Work request: In the material below, find the line with "Killed dies are" and the line with "The step material", then output those two lines and every line between them, exactly.

==============================

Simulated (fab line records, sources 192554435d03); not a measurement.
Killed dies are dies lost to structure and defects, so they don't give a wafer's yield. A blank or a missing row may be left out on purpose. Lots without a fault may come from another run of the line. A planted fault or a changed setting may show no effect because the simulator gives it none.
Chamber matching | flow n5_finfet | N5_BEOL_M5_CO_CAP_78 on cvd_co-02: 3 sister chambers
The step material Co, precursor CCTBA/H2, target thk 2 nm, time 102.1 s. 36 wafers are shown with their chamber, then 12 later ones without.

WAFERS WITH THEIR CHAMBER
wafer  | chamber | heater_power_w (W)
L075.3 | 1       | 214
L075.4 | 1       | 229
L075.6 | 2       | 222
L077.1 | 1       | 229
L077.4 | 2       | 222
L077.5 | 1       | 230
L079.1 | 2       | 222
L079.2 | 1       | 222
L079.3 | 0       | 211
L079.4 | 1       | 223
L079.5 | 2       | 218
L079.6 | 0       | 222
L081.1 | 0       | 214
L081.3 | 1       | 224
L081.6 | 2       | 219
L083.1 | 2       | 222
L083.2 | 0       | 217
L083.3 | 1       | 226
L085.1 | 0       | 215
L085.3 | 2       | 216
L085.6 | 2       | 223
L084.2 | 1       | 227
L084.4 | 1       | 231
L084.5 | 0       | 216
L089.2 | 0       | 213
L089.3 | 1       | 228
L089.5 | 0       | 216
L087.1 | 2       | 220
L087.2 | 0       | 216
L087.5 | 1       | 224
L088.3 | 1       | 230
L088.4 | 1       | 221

==============================

Exercise output:
Killed dies are dies lost to structure and defects, so they don't give a wafer's yield. A blank or a missing row may be left out on purpose. Lots without a fault may come from another run of the line. A planted fault or a changed setting may show no effect because the simulator gives it none.
Chamber matching | flow n5_finfet | N5_BEOL_M5_CO_CAP_78 on cvd_co-02: 3 sister chambers
The step material Co, precursor CCTBA/H2, target thk 2 nm, time 102.1 s. 36 wafers are shown with their chamber, then 12 later ones without.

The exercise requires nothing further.